-- Opening Marker --

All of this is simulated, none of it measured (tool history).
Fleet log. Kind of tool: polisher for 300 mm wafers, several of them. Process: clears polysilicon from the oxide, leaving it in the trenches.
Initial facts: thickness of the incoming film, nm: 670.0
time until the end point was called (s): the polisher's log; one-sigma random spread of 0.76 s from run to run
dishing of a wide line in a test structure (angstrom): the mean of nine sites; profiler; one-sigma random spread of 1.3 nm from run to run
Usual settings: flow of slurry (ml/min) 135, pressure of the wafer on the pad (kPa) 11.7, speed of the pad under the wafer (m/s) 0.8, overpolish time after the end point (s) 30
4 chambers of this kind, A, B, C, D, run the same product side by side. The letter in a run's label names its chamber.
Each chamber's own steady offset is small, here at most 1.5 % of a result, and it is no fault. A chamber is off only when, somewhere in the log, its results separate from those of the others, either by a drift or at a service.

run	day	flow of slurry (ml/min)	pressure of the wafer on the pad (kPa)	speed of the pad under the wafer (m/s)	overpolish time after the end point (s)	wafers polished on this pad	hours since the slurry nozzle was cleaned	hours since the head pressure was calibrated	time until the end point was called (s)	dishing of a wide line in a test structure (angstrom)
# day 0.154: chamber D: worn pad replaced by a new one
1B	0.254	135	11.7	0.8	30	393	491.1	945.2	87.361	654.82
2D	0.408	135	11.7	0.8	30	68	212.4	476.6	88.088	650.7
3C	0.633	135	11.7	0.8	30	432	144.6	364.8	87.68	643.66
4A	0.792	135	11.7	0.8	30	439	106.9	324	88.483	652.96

-- Closing Marker --

> [Work instruction]: Would you repeat each line above exactly as it stands?

> [Answer box]:
All of this is simulated, none of it measured (tool history).
Fleet log. Kind of tool: polisher for 300 mm wafers, several of them. Process: clears polysilicon from the oxide, leaving it in the trenches.
Initial facts: thickness of the incoming film, nm: 670.0
time until the end point was called (s): the polisher's log; one-sigma random spread of 0.76 s from run to run
dishing of a wide line in a test structure (angstrom): the mean of nine sites; profiler; one-sigma random spread of 1.3 nm from run to run
Usual settings: flow of slurry (ml/min) 135, pressure of the wafer on the pad (kPa) 11.7, speed of the pad under the wafer (m/s) 0.8, overpolish time after the end point (s) 30
4 chambers of this kind, A, B, C, D, run the same product side by side. The letter in a run's label names its chamber.
Each chamber's own steady offset is small, here at most 1.5 % of a result, and it is no fault. A chamber is off only when, somewhere in the log, its results separate from those of the others, either by a drift or at a service.

run	day	flow of slurry (ml/min)	pressure of the wafer on the pad (kPa)	speed of the pad under the wafer (m/s)	overpolish time after the end point (s)	wafers polished on this pad	hours since the slurry nozzle was cleaned	hours since the head pressure was calibrated	time until the end point was called (s)	dishing of a wide line in a test structure (angstrom)
# day 0.154: chamber D: worn pad replaced by a new one
1B	0.254	135	11.7	0.8	30	393	491.1	945.2	87.361	654.82
2D	0.408	135	11.7	0.8	30	68	212.4	476.6	88.088	650.7
3C	0.633	135	11.7	0.8	30	432	144.6	364.8	87.68	643.66
4A	0.792	135	11.7	0.8	30	439	106.9	324	88.483	652.96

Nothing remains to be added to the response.